● **WORK ITEM**:
Print the records below from the first line through the line containing "Killed dies count", both included, word for word.

● **DATA EXTRACTS**:
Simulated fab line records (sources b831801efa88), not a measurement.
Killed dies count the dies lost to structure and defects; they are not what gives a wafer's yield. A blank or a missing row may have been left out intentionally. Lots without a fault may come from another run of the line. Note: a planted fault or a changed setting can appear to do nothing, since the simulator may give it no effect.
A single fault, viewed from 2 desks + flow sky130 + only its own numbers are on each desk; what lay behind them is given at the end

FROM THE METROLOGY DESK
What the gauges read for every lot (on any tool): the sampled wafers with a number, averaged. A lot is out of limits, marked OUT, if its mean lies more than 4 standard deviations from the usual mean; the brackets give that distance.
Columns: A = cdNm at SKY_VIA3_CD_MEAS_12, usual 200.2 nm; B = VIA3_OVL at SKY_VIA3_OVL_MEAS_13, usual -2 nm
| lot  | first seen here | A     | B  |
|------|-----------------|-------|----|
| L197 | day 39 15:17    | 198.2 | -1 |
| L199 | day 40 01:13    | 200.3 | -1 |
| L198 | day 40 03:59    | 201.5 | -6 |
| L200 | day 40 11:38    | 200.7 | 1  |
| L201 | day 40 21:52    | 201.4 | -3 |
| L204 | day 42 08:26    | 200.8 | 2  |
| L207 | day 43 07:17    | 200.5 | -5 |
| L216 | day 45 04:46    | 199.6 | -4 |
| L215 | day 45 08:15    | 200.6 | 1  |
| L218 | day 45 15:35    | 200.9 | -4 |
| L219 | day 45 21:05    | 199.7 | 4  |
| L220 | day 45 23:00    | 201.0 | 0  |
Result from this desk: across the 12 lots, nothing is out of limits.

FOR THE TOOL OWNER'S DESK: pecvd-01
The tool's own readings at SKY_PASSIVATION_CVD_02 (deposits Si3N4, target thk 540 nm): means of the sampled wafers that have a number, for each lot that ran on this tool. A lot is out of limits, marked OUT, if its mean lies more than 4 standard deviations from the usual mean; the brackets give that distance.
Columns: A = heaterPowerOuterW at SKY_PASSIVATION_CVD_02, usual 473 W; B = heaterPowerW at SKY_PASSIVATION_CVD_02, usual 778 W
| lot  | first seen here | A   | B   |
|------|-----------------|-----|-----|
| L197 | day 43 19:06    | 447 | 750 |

● **TASK OUTPUT**:
Simulated fab line records (sources b831801efa88), not a measurement.
Killed dies count the dies lost to structure and defects; they are not what gives a wafer's yield. A blank or a missing row may have been left out intentionally. Lots without a fault may come from another run of the line. Note: a planted fault or a changed setting can appear to do nothing, since the simulator may give it no effect.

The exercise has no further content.